* _Assignment_:
Through the line that contains "The image shows", return the data below exactly, starting at its first line; leave the rest out.

(Given records)
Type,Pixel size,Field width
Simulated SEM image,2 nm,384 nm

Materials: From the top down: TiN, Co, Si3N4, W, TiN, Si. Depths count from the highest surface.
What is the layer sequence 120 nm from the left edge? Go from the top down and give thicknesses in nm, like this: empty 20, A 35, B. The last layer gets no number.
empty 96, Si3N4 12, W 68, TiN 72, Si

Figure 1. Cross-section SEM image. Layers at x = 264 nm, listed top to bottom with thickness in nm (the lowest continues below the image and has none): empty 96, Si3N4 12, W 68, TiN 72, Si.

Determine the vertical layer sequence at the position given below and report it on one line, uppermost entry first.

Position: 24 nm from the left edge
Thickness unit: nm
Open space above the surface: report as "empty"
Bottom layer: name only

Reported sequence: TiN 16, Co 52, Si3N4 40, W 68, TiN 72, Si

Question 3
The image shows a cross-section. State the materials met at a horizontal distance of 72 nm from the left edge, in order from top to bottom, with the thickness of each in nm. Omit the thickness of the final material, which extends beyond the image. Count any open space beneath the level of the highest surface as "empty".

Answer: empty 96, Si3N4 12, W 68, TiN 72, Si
(End Given records)

* _Task solution_:
Type,Pixel size,Field width
Simulated SEM image,2 nm,384 nm

Materials: From the top down: TiN, Co, Si3N4, W, TiN, Si. Depths count from the highest surface.
What is the layer sequence 120 nm from the left edge? Go from the top down and give thicknesses in nm, like this: empty 20, A 35, B. The last layer gets no number.
empty 96, Si3N4 12, W 68, TiN 72, Si

Figure 1. Cross-section SEM image. Layers at x = 264 nm, listed top to bottom with thickness in nm (the lowest continues below the image and has none): empty 96, Si3N4 12, W 68, TiN 72, Si.

Determine the vertical layer sequence at the position given below and report it on one line, uppermost entry first.

Position: 24 nm from the left edge
Thickness unit: nm
Open space above the surface: report as "empty"
Bottom layer: name only

Reported sequence: TiN 16, Co 52, Si3N4 40, W 68, TiN 72, Si

Question 3
The image shows a cross-section. State the materials met at a horizontal distance of 72 nm from the left edge, in order from top to bottom, with the thickness of each in nm. Omit the thickness of the final material, which extends beyond the image. Count any open space beneath the level of the highest surface as "empty".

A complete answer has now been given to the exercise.